■ ■ ■

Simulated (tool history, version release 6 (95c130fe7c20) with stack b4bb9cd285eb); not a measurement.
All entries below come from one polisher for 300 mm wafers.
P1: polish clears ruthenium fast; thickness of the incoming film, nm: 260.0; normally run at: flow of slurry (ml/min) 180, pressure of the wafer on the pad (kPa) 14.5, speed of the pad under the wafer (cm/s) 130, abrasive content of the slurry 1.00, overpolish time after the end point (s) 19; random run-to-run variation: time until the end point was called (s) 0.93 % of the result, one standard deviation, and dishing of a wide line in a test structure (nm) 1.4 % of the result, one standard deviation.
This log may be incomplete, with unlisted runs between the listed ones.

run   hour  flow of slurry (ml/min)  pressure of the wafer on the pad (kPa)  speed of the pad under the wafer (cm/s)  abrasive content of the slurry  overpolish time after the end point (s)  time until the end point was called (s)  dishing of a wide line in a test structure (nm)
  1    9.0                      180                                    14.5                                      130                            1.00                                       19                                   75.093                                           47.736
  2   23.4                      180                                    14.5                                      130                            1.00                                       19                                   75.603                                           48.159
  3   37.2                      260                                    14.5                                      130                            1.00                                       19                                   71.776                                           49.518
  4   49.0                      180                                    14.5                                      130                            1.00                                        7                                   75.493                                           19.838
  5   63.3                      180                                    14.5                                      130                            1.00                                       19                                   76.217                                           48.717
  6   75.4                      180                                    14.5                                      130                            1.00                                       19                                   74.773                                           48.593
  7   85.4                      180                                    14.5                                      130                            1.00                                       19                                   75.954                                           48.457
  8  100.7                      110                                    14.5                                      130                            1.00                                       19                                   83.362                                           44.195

■ ■ ■

Going through the material above, reproduce every line exactly.

■ **WRITTEN SOLUTION**
Simulated (tool history, version release 6 (95c130fe7c20) with stack b4bb9cd285eb); not a measurement.
All entries below come from one polisher for 300 mm wafers.
P1: polish clears ruthenium fast; thickness of the incoming film, nm: 260.0; normally run at: flow of slurry (ml/min) 180, pressure of the wafer on the pad (kPa) 14.5, speed of the pad under the wafer (cm/s) 130, abrasive content of the slurry 1.00, overpolish time after the end point (s) 19; random run-to-run variation: time until the end point was called (s) 0.93 % of the result, one standard deviation, and dishing of a wide line in a test structure (nm) 1.4 % of the result, one standard deviation.
This log may be incomplete, with unlisted runs between the listed ones.

run   hour  flow of slurry (ml/min)  pressure of the wafer on the pad (kPa)  speed of the pad under the wafer (cm/s)  abrasive content of the slurry  overpolish time after the end point (s)  time until the end point was called (s)  dishing of a wide line in a test structure (nm)
  1    9.0                      180                                    14.5                                      130                            1.00                                       19                                   75.093                                           47.736
  2   23.4                      180                                    14.5                                      130                            1.00                                       19                                   75.603                                           48.159
  3   37.2                      260                                    14.5                                      130                            1.00                                       19                                   71.776                                           49.518
  4   49.0                      180                                    14.5                                      130                            1.00                                        7                                   75.493                                           19.838
  5   63.3                      180                                    14.5                                      130                            1.00                                       19                                   76.217                                           48.717
  6   75.4                      180                                    14.5                                      130                            1.00                                       19                                   74.773                                           48.593
  7   85.4                      180                                    14.5                                      130                            1.00                                       19                                   75.954                                           48.457
  8  100.7                      110                                    14.5                                      130                            1.00                                       19                                   83.362                                           44.195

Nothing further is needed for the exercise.